········
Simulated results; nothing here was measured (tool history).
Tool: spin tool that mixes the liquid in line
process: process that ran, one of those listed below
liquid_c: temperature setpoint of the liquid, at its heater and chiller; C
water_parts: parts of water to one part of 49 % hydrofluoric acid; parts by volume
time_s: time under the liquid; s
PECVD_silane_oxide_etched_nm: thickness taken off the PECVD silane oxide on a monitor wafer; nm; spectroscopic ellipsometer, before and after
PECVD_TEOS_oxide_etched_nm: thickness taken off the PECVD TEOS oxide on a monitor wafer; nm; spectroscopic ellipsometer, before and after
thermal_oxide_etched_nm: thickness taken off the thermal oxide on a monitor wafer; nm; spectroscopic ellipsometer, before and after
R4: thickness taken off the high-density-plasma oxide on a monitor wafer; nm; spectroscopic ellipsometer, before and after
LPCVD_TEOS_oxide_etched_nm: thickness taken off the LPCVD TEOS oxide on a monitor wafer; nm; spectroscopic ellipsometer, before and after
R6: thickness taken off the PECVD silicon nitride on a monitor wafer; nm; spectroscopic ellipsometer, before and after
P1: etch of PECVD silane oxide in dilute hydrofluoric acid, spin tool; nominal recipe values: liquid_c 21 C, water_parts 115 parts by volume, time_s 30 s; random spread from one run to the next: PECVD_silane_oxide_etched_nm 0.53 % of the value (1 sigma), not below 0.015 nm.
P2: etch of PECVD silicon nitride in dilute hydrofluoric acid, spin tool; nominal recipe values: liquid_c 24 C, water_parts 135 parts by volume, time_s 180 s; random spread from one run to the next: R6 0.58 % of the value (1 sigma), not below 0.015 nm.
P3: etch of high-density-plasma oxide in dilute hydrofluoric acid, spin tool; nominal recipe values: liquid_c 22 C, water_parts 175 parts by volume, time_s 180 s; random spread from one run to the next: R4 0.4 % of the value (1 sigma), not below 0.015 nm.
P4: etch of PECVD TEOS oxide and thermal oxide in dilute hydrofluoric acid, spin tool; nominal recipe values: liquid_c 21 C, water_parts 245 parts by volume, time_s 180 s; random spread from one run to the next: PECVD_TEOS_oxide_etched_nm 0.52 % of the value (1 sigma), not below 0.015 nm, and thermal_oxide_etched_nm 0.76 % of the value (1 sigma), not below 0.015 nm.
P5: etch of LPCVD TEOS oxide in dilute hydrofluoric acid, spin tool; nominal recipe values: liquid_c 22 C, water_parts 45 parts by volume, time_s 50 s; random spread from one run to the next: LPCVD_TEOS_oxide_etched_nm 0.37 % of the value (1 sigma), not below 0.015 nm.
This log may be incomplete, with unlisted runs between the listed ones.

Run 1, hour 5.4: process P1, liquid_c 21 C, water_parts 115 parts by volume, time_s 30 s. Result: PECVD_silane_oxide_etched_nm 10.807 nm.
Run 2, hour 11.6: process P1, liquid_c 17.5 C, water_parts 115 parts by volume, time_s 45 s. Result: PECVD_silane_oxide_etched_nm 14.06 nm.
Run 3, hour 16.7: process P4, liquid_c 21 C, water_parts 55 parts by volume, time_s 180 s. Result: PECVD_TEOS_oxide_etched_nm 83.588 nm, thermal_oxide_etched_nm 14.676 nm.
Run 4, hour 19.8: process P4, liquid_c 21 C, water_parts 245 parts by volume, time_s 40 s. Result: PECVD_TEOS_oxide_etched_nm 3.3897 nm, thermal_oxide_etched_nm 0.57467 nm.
········

Work instruction
What you give back must be the stretch above, starting at the line with "PECVD_TEOS_oxide_etched_nm: thickness taken" and ending at the line with "thermal_oxide_etched_nm: thickness taken", copied exactly.

Exercise answer
PECVD_TEOS_oxide_etched_nm: thickness taken off the PECVD TEOS oxide on a monitor wafer; nm; spectroscopic ellipsometer, before and after
thermal_oxide_etched_nm: thickness taken off the thermal oxide on a monitor wafer; nm; spectroscopic ellipsometer, before and after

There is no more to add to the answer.